Stored data:
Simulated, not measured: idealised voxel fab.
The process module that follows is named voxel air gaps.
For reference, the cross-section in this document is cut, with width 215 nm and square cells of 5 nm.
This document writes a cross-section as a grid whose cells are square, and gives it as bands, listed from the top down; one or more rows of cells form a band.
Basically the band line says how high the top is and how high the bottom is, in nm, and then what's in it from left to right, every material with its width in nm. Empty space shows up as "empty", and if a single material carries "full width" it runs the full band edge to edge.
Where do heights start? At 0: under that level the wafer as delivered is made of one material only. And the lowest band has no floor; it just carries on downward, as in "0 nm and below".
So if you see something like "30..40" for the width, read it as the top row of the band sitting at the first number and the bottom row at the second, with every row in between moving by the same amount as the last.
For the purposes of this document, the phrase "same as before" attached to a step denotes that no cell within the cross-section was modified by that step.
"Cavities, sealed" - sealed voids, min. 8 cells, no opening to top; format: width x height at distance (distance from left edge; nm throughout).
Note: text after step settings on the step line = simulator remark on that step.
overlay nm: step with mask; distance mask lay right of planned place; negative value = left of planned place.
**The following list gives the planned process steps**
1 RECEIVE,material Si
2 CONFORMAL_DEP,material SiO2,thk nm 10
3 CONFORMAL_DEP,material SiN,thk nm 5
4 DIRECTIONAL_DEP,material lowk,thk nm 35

Assigned task:
The line with "3 CONFORMAL_DEP,material SiN,thk nm 5" marks the end; reproduce exactly every line from the start of the entries up to it, that line included.

Written answer:
Simulated, not measured: idealised voxel fab.
The process module that follows is named voxel air gaps.
For reference, the cross-section in this document is cut, with width 215 nm and square cells of 5 nm.
This document writes a cross-section as a grid whose cells are square, and gives it as bands, listed from the top down; one or more rows of cells form a band.
Basically the band line says how high the top is and how high the bottom is, in nm, and then what's in it from left to right, every material with its width in nm. Empty space shows up as "empty", and if a single material carries "full width" it runs the full band edge to edge.
Where do heights start? At 0: under that level the wafer as delivered is made of one material only. And the lowest band has no floor; it just carries on downward, as in "0 nm and below".
So if you see something like "30..40" for the width, read it as the top row of the band sitting at the first number and the bottom row at the second, with every row in between moving by the same amount as the last.
For the purposes of this document, the phrase "same as before" attached to a step denotes that no cell within the cross-section was modified by that step.
"Cavities, sealed" - sealed voids, min. 8 cells, no opening to top; format: width x height at distance (distance from left edge; nm throughout).
Note: text after step settings on the step line = simulator remark on that step.
overlay nm: step with mask; distance mask lay right of planned place; negative value = left of planned place.
**The following list gives the planned process steps**
1 RECEIVE,material Si
2 CONFORMAL_DEP,material SiO2,thk nm 10
3 CONFORMAL_DEP,material SiN,thk nm 5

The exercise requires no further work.